- DATASET RECORDS -
━━━
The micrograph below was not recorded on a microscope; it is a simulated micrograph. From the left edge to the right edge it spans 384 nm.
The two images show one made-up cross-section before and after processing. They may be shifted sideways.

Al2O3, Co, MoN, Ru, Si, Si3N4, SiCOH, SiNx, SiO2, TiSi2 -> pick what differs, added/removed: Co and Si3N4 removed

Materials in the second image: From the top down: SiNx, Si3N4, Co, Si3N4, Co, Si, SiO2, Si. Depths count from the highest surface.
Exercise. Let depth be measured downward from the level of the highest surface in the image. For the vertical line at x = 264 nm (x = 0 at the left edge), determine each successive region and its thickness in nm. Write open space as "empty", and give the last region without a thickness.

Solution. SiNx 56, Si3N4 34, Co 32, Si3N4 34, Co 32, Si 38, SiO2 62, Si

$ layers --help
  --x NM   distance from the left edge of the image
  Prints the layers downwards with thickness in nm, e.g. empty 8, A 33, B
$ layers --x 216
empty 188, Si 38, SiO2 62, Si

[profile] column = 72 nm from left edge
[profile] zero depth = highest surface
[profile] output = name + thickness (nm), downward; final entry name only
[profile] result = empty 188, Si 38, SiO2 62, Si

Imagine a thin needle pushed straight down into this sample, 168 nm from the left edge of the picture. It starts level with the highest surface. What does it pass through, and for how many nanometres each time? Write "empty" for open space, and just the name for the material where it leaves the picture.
━━━

A verbatim transcription is required: the first line of the listing, the line containing "Prints the layers", and every line between them.

- WRITTEN RESPONSE -
The micrograph below was not recorded on a microscope; it is a simulated micrograph. From the left edge to the right edge it spans 384 nm.
The two images show one made-up cross-section before and after processing. They may be shifted sideways.

Al2O3, Co, MoN, Ru, Si, Si3N4, SiCOH, SiNx, SiO2, TiSi2 -> pick what differs, added/removed: Co and Si3N4 removed

Materials in the second image: From the top down: SiNx, Si3N4, Co, Si3N4, Co, Si, SiO2, Si. Depths count from the highest surface.
Exercise. Let depth be measured downward from the level of the highest surface in the image. For the vertical line at x = 264 nm (x = 0 at the left edge), determine each successive region and its thickness in nm. Write open space as "empty", and give the last region without a thickness.

Solution. SiNx 56, Si3N4 34, Co 32, Si3N4 34, Co 32, Si 38, SiO2 62, Si

$ layers --help
  --x NM   distance from the left edge of the image
  Prints the layers downwards with thickness in nm, e.g. empty 8, A 33, B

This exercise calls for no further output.